**Work request**
Give back an exact copy of the lines from the start of the material through the line bearing "start-h: hours from". Include both ends and nothing else.

**Stored data**
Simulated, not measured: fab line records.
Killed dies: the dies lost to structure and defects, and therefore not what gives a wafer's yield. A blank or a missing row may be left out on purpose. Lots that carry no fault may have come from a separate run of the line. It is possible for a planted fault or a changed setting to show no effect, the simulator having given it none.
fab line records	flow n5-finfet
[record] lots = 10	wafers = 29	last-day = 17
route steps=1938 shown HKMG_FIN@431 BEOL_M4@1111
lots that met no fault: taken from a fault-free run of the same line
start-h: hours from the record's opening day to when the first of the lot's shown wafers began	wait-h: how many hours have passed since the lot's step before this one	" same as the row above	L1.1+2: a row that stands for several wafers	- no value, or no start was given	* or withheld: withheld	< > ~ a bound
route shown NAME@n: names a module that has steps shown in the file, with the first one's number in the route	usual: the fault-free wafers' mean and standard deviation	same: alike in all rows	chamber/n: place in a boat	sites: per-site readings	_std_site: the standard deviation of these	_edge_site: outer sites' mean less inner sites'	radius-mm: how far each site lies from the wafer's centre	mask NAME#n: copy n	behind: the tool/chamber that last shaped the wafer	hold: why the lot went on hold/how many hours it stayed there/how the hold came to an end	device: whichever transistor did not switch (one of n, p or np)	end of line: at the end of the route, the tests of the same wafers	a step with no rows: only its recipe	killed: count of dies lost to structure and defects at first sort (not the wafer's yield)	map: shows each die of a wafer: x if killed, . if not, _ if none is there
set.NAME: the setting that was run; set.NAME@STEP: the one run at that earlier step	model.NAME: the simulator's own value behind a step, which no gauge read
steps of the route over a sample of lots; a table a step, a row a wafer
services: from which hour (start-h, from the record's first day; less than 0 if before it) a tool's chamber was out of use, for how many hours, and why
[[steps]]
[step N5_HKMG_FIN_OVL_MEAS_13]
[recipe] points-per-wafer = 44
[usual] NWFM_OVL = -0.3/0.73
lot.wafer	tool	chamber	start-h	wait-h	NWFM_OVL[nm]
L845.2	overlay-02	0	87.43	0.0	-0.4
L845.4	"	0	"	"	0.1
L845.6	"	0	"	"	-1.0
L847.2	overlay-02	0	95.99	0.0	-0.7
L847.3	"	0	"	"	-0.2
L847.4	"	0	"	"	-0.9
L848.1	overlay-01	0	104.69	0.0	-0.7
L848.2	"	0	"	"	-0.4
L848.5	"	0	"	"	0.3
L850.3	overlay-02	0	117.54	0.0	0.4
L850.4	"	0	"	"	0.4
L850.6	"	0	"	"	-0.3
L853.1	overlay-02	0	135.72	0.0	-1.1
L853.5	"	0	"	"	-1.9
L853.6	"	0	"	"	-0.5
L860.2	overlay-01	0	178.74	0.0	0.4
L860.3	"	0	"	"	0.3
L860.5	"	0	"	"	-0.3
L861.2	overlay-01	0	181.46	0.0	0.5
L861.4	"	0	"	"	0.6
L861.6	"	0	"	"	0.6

**Task solution**
Simulated, not measured: fab line records.
Killed dies: the dies lost to structure and defects, and therefore not what gives a wafer's yield. A blank or a missing row may be left out on purpose. Lots that carry no fault may have come from a separate run of the line. It is possible for a planted fault or a changed setting to show no effect, the simulator having given it none.
fab line records	flow n5-finfet
[record] lots = 10	wafers = 29	last-day = 17
route steps=1938 shown HKMG_FIN@431 BEOL_M4@1111
lots that met no fault: taken from a fault-free run of the same line
start-h: hours from the record's opening day to when the first of the lot's shown wafers began	wait-h: how many hours have passed since the lot's step before this one	" same as the row above	L1.1+2: a row that stands for several wafers	- no value, or no start was given	* or withheld: withheld	< > ~ a bound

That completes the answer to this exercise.